--- REQUIRED ACTION ---
Restate exactly the lines from the top of the listing below to the line containing "note on all"; the remaining lines are not wanted.

::::::::

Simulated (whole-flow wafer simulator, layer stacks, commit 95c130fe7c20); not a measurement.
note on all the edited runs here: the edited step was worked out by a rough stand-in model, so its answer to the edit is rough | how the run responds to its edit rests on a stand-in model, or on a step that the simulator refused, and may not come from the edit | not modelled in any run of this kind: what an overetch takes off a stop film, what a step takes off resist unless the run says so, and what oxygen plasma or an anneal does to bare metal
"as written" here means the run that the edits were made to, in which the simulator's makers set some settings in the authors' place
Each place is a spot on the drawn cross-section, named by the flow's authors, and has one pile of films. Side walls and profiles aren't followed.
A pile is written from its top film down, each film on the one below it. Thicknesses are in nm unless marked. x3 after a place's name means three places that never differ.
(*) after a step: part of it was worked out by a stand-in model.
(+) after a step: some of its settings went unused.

::::::::

--- TASK OUTPUT ---
Simulated (whole-flow wafer simulator, layer stacks, commit 95c130fe7c20); not a measurement.
note on all the edited runs here: the edited step was worked out by a rough stand-in model, so its answer to the edit is rough | how the run responds to its edit rests on a stand-in model, or on a step that the simulator refused, and may not come from the edit | not modelled in any run of this kind: what an overetch takes off a stop film, what a step takes off resist unless the run says so, and what oxygen plasma or an anneal does to bare metal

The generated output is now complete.